▸ Records provided:
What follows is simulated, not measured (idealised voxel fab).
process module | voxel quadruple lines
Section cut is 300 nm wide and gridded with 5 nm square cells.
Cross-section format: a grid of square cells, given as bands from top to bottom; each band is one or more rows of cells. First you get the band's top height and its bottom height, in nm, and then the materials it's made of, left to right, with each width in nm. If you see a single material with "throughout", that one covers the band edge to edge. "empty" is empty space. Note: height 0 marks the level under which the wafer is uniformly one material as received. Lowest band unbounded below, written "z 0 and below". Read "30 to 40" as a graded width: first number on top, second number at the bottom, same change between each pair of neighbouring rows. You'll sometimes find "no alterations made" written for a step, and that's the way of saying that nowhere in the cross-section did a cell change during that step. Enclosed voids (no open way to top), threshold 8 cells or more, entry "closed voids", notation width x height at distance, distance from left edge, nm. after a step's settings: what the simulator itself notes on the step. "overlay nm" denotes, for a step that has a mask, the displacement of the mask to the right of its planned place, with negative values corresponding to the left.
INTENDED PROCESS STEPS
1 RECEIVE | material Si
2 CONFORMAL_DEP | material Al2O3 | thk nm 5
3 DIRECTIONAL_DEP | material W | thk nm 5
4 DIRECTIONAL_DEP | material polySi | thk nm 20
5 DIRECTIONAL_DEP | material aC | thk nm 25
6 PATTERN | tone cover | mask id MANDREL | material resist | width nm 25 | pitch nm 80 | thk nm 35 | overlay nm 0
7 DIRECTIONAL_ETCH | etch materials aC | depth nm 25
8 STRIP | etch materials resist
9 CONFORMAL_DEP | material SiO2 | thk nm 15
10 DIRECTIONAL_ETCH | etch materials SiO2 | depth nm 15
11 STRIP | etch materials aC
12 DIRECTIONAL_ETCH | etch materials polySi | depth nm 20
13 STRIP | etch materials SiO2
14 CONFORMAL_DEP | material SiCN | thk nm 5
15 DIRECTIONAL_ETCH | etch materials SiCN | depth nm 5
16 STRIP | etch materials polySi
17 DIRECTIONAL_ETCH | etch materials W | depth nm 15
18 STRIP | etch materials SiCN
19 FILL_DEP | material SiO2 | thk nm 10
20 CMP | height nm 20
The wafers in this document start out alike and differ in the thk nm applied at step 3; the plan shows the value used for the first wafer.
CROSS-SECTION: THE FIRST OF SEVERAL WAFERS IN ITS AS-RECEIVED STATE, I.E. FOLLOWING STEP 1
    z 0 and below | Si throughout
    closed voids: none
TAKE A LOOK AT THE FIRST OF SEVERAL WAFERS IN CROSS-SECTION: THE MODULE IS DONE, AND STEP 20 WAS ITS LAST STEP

▸ Assignment:
What you retype should run from the first line of the entries above through the line containing "Section cut is", exactly and in full.

▸ Response box:
What follows is simulated, not measured (idealised voxel fab).
process module | voxel quadruple lines
Section cut is 300 nm wide and gridded with 5 nm square cells.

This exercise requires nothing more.